--- SUPPLIED DATA Enclosed Below ---

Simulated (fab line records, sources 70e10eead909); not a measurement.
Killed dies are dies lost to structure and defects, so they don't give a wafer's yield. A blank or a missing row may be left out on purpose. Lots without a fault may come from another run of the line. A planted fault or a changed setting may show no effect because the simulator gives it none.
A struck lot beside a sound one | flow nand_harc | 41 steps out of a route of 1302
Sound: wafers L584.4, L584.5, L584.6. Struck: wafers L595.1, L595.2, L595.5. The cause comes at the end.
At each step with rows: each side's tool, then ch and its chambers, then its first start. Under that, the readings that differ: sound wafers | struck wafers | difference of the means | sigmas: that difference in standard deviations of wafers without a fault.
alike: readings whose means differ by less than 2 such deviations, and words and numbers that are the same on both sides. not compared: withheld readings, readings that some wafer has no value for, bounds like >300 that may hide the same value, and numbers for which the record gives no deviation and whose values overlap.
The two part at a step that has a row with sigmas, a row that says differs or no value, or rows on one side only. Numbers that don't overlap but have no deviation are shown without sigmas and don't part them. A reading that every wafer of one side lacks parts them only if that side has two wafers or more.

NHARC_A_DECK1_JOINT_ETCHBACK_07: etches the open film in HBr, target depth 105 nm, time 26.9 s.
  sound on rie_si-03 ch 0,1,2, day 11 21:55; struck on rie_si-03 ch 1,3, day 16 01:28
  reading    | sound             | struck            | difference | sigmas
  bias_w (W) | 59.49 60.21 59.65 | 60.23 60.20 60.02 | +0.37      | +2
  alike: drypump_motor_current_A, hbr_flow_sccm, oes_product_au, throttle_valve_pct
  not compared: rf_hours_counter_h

--- End of Enclosed SUPPLIED DATA ---

ACTIVITY
Your answer must consist solely of the lines above between the line holding "The two part" and the line holding "hbr_flow_sccm, oes_product_au, throttle_valve_pct", inclusive, copied exactly.

WORKED SOLUTION
The two part at a step that has a row with sigmas, a row that says differs or no value, or rows on one side only. Numbers that don't overlap but have no deviation are shown without sigmas and don't part them. A reading that every wafer of one side lacks parts them only if that side has two wafers or more.

NHARC_A_DECK1_JOINT_ETCHBACK_07: etches the open film in HBr, target depth 105 nm, time 26.9 s.
  sound on rie_si-03 ch 0,1,2, day 11 21:55; struck on rie_si-03 ch 1,3, day 16 01:28
  reading    | sound             | struck            | difference | sigmas
  bias_w (W) | 59.49 60.21 59.65 | 60.23 60.20 60.02 | +0.37      | +2
  alike: drypump_motor_current_A, hbr_flow_sccm, oes_product_au, throttle_valve_pct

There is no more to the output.